Repeat the records below line by line, exactly, finishing on the line that contains "L326;day 29 20:38;0.281;407;100.7".

Given data section start

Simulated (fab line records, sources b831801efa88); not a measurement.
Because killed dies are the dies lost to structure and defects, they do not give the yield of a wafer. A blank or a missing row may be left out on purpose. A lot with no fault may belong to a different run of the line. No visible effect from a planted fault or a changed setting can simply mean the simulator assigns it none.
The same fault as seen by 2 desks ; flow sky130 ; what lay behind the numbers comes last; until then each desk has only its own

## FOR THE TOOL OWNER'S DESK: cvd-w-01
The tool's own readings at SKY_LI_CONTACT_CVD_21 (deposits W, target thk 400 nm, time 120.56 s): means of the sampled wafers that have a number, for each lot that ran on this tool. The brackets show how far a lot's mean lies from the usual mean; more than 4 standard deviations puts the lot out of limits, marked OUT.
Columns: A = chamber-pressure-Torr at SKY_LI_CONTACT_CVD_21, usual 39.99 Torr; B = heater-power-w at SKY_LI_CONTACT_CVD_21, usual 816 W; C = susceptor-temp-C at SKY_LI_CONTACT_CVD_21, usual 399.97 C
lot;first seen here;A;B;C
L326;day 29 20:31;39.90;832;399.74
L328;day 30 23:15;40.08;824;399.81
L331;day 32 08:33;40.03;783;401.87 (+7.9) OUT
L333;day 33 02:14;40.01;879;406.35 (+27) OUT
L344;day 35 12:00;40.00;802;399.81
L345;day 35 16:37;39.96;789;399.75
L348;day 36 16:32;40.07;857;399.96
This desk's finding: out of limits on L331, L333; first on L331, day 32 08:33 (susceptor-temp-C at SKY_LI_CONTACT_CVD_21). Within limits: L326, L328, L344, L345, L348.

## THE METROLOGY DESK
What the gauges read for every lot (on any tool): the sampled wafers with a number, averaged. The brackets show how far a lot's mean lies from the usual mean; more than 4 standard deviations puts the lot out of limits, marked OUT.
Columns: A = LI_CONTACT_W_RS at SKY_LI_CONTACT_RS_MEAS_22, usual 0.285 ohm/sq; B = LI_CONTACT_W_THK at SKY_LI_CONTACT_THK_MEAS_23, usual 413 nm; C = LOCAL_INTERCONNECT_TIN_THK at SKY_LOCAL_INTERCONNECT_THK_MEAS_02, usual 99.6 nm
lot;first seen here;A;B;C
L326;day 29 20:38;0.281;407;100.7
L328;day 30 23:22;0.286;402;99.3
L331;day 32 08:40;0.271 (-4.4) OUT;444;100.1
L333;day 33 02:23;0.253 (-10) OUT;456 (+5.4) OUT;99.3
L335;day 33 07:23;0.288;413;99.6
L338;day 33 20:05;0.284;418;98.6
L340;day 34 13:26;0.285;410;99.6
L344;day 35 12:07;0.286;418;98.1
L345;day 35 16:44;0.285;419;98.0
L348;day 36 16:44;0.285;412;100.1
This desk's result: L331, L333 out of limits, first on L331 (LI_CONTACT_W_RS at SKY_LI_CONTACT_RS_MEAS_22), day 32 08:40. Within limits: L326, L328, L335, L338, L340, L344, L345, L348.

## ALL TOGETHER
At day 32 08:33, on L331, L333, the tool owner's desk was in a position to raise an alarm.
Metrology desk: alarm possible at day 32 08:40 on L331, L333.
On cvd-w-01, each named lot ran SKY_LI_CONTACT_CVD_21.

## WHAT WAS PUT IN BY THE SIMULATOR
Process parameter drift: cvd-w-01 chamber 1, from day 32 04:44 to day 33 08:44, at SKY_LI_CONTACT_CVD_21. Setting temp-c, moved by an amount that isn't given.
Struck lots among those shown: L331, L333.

Given data section end

Task answer:
Simulated (fab line records, sources b831801efa88); not a measurement.
Because killed dies are the dies lost to structure and defects, they do not give the yield of a wafer. A blank or a missing row may be left out on purpose. A lot with no fault may belong to a different run of the line. No visible effect from a planted fault or a changed setting can simply mean the simulator assigns it none.
The same fault as seen by 2 desks ; flow sky130 ; what lay behind the numbers comes last; until then each desk has only its own

## FOR THE TOOL OWNER'S DESK: cvd-w-01
The tool's own readings at SKY_LI_CONTACT_CVD_21 (deposits W, target thk 400 nm, time 120.56 s): means of the sampled wafers that have a number, for each lot that ran on this tool. The brackets show how far a lot's mean lies from the usual mean; more than 4 standard deviations puts the lot out of limits, marked OUT.
Columns: A = chamber-pressure-Torr at SKY_LI_CONTACT_CVD_21, usual 39.99 Torr; B = heater-power-w at SKY_LI_CONTACT_CVD_21, usual 816 W; C = susceptor-temp-C at SKY_LI_CONTACT_CVD_21, usual 399.97 C
lot;first seen here;A;B;C
L326;day 29 20:31;39.90;832;399.74
L328;day 30 23:15;40.08;824;399.81
L331;day 32 08:33;40.03;783;401.87 (+7.9) OUT
L333;day 33 02:14;40.01;879;406.35 (+27) OUT
L344;day 35 12:00;40.00;802;399.81
L345;day 35 16:37;39.96;789;399.75
L348;day 36 16:32;40.07;857;399.96
This desk's finding: out of limits on L331, L333; first on L331, day 32 08:33 (susceptor-temp-C at SKY_LI_CONTACT_CVD_21). Within limits: L326, L328, L344, L345, L348.

## THE METROLOGY DESK
What the gauges read for every lot (on any tool): the sampled wafers with a number, averaged. The brackets show how far a lot's mean lies from the usual mean; more than 4 standard deviations puts the lot out of limits, marked OUT.
Columns: A = LI_CONTACT_W_RS at SKY_LI_CONTACT_RS_MEAS_22, usual 0.285 ohm/sq; B = LI_CONTACT_W_THK at SKY_LI_CONTACT_THK_MEAS_23, usual 413 nm; C = LOCAL_INTERCONNECT_TIN_THK at SKY_LOCAL_INTERCONNECT_THK_MEAS_02, usual 99.6 nm
lot;first seen here;A;B;C
L326;day 29 20:38;0.281;407;100.7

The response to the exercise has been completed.